Records shown.
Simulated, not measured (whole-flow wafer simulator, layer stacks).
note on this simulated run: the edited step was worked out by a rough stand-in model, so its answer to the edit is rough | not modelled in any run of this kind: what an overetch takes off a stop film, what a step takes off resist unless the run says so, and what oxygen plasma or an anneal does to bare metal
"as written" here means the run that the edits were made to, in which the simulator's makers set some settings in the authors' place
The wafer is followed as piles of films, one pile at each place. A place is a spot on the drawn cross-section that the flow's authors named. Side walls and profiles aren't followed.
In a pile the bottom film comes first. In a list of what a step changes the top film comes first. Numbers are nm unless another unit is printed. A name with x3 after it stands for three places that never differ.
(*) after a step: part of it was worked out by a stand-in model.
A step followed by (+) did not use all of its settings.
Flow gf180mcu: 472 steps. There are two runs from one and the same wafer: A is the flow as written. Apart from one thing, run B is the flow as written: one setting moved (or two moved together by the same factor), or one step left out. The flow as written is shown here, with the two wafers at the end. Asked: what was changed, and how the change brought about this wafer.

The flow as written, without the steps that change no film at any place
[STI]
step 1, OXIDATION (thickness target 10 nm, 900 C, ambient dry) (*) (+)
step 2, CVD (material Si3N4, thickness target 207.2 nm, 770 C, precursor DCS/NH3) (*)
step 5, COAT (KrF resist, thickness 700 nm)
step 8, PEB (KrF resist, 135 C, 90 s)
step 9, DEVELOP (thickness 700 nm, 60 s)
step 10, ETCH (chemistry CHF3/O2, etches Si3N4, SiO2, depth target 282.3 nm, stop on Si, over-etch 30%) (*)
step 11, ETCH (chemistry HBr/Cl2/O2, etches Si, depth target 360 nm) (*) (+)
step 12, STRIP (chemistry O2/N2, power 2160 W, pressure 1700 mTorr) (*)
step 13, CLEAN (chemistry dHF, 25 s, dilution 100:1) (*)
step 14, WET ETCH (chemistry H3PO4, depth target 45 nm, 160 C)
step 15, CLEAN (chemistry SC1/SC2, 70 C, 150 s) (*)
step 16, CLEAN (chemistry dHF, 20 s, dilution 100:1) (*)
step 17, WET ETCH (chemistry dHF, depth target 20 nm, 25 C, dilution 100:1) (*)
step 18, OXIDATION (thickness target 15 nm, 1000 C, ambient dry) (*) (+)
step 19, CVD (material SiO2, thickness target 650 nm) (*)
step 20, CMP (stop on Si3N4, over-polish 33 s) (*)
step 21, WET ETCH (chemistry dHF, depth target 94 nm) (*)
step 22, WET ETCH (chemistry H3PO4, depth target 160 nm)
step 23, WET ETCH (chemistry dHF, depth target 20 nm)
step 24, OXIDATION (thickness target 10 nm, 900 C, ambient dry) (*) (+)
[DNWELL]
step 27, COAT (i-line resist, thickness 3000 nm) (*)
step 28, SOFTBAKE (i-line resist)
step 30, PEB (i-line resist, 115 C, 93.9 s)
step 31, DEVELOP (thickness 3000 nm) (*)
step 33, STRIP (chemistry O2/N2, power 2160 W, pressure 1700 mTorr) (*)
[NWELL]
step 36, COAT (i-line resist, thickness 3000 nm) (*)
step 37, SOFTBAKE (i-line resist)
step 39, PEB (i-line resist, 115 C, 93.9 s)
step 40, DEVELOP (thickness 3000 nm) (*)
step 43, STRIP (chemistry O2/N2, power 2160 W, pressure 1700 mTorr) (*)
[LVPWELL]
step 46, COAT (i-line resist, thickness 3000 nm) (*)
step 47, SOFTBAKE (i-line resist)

Activity. Beginning of the records through the line with "the authors' place": return that span exactly and stop there.

Written reply.
Simulated, not measured (whole-flow wafer simulator, layer stacks).
note on this simulated run: the edited step was worked out by a rough stand-in model, so its answer to the edit is rough | not modelled in any run of this kind: what an overetch takes off a stop film, what a step takes off resist unless the run says so, and what oxygen plasma or an anneal does to bare metal
"as written" here means the run that the edits were made to, in which the simulator's makers set some settings in the authors' place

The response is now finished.